• _Extracted records_
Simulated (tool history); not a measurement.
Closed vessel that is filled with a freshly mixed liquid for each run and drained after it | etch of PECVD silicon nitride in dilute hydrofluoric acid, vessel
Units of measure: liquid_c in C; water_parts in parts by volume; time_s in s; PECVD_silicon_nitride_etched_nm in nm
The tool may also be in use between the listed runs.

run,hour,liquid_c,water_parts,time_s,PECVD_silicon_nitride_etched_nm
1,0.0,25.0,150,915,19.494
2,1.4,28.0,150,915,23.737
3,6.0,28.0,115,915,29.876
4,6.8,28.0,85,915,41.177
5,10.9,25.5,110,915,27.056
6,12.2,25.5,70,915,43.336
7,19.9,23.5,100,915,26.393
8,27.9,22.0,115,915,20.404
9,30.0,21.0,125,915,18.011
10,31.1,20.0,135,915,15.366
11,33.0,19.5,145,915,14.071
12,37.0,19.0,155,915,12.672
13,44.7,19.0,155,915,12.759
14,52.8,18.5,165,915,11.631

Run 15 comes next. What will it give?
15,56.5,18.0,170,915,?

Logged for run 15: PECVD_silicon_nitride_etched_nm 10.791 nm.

• _Required action_
Please return exactly the lines from the opening line of the data above through the line with "15,56.5,18.0,170,915,?", both included and nothing else.

• _Answer area_
Simulated (tool history); not a measurement.
Closed vessel that is filled with a freshly mixed liquid for each run and drained after it | etch of PECVD silicon nitride in dilute hydrofluoric acid, vessel
Units of measure: liquid_c in C; water_parts in parts by volume; time_s in s; PECVD_silicon_nitride_etched_nm in nm
The tool may also be in use between the listed runs.

run,hour,liquid_c,water_parts,time_s,PECVD_silicon_nitride_etched_nm
1,0.0,25.0,150,915,19.494
2,1.4,28.0,150,915,23.737
3,6.0,28.0,115,915,29.876
4,6.8,28.0,85,915,41.177
5,10.9,25.5,110,915,27.056
6,12.2,25.5,70,915,43.336
7,19.9,23.5,100,915,26.393
8,27.9,22.0,115,915,20.404
9,30.0,21.0,125,915,18.011
10,31.1,20.0,135,915,15.366
11,33.0,19.5,145,915,14.071
12,37.0,19.0,155,915,12.672
13,44.7,19.0,155,915,12.759
14,52.8,18.5,165,915,11.631

Run 15 comes next. What will it give?
15,56.5,18.0,170,915,?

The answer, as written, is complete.